☆ ☆ ☆
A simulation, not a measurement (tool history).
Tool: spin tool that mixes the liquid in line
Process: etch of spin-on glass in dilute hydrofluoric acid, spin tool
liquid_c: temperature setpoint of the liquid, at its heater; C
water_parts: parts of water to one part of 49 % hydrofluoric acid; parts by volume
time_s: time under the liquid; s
☆ ☆ ☆

**Brief:**
Having read the records, return each one exactly.

**Expected answer:**
A simulation, not a measurement (tool history).
Tool: spin tool that mixes the liquid in line
Process: etch of spin-on glass in dilute hydrofluoric acid, spin tool
liquid_c: temperature setpoint of the liquid, at its heater; C
water_parts: parts of water to one part of 49 % hydrofluoric acid; parts by volume
time_s: time under the liquid; s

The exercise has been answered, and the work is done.